=== Entries shown ===

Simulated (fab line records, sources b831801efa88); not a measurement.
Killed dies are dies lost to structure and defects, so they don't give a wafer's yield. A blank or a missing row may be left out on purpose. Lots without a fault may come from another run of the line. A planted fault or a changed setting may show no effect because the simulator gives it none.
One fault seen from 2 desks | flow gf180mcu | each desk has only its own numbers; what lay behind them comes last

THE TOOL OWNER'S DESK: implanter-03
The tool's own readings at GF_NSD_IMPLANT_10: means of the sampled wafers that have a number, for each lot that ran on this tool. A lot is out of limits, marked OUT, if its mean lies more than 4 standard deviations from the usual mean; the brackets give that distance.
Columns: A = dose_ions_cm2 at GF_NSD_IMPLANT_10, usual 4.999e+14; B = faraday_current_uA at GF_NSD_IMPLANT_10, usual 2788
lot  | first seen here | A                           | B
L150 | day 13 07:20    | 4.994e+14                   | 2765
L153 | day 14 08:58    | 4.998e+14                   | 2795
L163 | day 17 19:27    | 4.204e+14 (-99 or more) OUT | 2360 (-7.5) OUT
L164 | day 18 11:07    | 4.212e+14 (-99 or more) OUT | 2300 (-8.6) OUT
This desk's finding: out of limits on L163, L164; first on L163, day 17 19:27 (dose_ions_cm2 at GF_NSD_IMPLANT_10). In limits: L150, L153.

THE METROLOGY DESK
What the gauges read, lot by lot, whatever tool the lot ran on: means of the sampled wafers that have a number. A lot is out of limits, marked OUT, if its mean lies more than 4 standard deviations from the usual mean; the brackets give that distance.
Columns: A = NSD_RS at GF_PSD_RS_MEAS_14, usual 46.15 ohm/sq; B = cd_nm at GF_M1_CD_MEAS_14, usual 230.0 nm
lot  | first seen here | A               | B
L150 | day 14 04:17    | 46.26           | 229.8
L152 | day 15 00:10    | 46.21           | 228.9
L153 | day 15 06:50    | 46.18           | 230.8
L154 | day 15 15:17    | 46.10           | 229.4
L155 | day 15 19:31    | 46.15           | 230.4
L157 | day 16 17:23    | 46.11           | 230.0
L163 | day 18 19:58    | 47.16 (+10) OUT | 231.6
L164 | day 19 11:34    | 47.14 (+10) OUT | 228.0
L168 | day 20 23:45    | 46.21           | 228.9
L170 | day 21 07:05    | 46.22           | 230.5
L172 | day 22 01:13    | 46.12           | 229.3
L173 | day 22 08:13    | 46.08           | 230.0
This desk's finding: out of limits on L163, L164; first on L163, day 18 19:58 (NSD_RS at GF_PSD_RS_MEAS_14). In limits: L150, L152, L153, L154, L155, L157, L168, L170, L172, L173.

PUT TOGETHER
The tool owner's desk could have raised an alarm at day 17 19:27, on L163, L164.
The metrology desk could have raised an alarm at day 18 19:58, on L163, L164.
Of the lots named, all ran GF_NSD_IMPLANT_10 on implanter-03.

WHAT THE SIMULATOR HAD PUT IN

===

> [Required action]
Among the records above, extract exactly the lines from the line with "L150 | day 13" to the line with "Columns: A = NSD_RS", both lines included, and leave out the rest.

> [Solution]
L150 | day 13 07:20    | 4.994e+14                   | 2765
L153 | day 14 08:58    | 4.998e+14                   | 2795
L163 | day 17 19:27    | 4.204e+14 (-99 or more) OUT | 2360 (-7.5) OUT
L164 | day 18 11:07    | 4.212e+14 (-99 or more) OUT | 2300 (-8.6) OUT
This desk's finding: out of limits on L163, L164; first on L163, day 17 19:27 (dose_ions_cm2 at GF_NSD_IMPLANT_10). In limits: L150, L153.

THE METROLOGY DESK
What the gauges read, lot by lot, whatever tool the lot ran on: means of the sampled wafers that have a number. A lot is out of limits, marked OUT, if its mean lies more than 4 standard deviations from the usual mean; the brackets give that distance.
Columns: A = NSD_RS at GF_PSD_RS_MEAS_14, usual 46.15 ohm/sq; B = cd_nm at GF_M1_CD_MEAS_14, usual 230.0 nm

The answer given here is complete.